<<<<
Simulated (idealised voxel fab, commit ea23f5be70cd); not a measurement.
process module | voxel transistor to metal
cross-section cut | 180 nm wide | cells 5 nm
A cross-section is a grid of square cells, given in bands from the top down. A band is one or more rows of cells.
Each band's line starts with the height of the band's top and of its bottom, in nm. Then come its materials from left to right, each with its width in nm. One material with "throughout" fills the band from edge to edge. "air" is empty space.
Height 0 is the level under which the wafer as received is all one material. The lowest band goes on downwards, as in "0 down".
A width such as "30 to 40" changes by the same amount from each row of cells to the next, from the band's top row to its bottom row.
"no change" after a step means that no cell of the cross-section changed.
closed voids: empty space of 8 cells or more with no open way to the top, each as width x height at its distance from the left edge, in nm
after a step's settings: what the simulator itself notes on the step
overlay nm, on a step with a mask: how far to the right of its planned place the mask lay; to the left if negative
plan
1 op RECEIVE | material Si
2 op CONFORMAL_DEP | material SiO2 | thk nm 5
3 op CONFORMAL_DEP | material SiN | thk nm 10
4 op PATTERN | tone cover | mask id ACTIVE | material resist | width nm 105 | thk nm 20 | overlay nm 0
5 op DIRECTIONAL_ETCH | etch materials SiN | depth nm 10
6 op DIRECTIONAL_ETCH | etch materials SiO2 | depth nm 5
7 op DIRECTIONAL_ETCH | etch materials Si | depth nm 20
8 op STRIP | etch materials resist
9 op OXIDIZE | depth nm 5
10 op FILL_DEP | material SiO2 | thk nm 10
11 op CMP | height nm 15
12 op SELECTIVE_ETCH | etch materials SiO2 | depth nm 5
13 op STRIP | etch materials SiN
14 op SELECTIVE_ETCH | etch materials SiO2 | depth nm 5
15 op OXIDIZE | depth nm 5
>>>>

▶ **Work task**
Transcribe the listing above verbatim.

▶ **Response area**
Simulated (idealised voxel fab, commit ea23f5be70cd); not a measurement.
process module | voxel transistor to metal
cross-section cut | 180 nm wide | cells 5 nm
A cross-section is a grid of square cells, given in bands from the top down. A band is one or more rows of cells.
Each band's line starts with the height of the band's top and of its bottom, in nm. Then come its materials from left to right, each with its width in nm. One material with "throughout" fills the band from edge to edge. "air" is empty space.
Height 0 is the level under which the wafer as received is all one material. The lowest band goes on downwards, as in "0 down".
A width such as "30 to 40" changes by the same amount from each row of cells to the next, from the band's top row to its bottom row.
"no change" after a step means that no cell of the cross-section changed.
closed voids: empty space of 8 cells or more with no open way to the top, each as width x height at its distance from the left edge, in nm
after a step's settings: what the simulator itself notes on the step
overlay nm, on a step with a mask: how far to the right of its planned place the mask lay; to the left if negative
plan
1 op RECEIVE | material Si
2 op CONFORMAL_DEP | material SiO2 | thk nm 5
3 op CONFORMAL_DEP | material SiN | thk nm 10
4 op PATTERN | tone cover | mask id ACTIVE | material resist | width nm 105 | thk nm 20 | overlay nm 0
5 op DIRECTIONAL_ETCH | etch materials SiN | depth nm 10
6 op DIRECTIONAL_ETCH | etch materials SiO2 | depth nm 5
7 op DIRECTIONAL_ETCH | etch materials Si | depth nm 20
8 op STRIP | etch materials resist
9 op OXIDIZE | depth nm 5
10 op FILL_DEP | material SiO2 | thk nm 10
11 op CMP | height nm 15
12 op SELECTIVE_ETCH | etch materials SiO2 | depth nm 5
13 op STRIP | etch materials SiN
14 op SELECTIVE_ETCH | etch materials SiO2 | depth nm 5
15 op OXIDIZE | depth nm 5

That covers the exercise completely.